### Assigned task
Transcribe, word for word and without additions, each line below from the one containing "135 to 115: resist 95 | air 15 | resist 160" through the one containing "45 to 40: SiCN", both ends included.

### Records provided
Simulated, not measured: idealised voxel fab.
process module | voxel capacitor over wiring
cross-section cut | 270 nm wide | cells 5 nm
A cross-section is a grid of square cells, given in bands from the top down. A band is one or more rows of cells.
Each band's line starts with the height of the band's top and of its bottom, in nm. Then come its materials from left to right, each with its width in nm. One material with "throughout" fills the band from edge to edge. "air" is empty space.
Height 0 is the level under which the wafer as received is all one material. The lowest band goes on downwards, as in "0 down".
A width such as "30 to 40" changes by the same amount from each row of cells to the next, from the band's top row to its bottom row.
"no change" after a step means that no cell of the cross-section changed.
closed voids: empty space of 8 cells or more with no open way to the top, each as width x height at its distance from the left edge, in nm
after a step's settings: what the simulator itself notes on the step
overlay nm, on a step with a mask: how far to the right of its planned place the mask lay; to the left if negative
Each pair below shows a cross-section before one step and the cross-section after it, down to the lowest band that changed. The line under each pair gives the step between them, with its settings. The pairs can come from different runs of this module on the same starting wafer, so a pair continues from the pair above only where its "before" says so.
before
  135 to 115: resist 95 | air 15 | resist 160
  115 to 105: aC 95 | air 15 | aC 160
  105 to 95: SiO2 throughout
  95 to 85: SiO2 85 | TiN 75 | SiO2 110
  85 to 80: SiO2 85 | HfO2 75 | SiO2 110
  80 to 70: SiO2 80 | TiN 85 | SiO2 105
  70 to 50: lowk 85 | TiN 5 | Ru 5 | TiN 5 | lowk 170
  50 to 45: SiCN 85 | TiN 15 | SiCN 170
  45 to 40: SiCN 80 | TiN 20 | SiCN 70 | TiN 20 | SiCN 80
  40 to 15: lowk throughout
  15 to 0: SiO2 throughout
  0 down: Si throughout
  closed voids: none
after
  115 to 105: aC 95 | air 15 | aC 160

### Task result
  135 to 115: resist 95 | air 15 | resist 160
  115 to 105: aC 95 | air 15 | aC 160
  105 to 95: SiO2 throughout
  95 to 85: SiO2 85 | TiN 75 | SiO2 110
  85 to 80: SiO2 85 | HfO2 75 | SiO2 110
  80 to 70: SiO2 80 | TiN 85 | SiO2 105
  70 to 50: lowk 85 | TiN 5 | Ru 5 | TiN 5 | lowk 170
  50 to 45: SiCN 85 | TiN 15 | SiCN 170
  45 to 40: SiCN 80 | TiN 20 | SiCN 70 | TiN 20 | SiCN 80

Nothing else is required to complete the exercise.